Record excerpts Start Marker

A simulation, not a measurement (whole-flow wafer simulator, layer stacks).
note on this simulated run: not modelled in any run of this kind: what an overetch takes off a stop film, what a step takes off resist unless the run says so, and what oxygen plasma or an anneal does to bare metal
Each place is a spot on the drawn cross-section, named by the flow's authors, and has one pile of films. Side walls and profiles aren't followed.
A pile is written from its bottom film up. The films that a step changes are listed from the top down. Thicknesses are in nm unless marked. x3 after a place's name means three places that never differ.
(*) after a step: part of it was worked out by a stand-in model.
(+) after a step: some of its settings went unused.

Record excerpts End Marker

Work task
Without skipping anything, transcribe every line above exactly.

Answer box
A simulation, not a measurement (whole-flow wafer simulator, layer stacks).
note on this simulated run: not modelled in any run of this kind: what an overetch takes off a stop film, what a step takes off resist unless the run says so, and what oxygen plasma or an anneal does to bare metal
Each place is a spot on the drawn cross-section, named by the flow's authors, and has one pile of films. Side walls and profiles aren't followed.
A pile is written from its bottom film up. The films that a step changes are listed from the top down. Thicknesses are in nm unless marked. x3 after a place's name means three places that never differ.
(*) after a step: part of it was worked out by a stand-in model.
(+) after a step: some of its settings went unused.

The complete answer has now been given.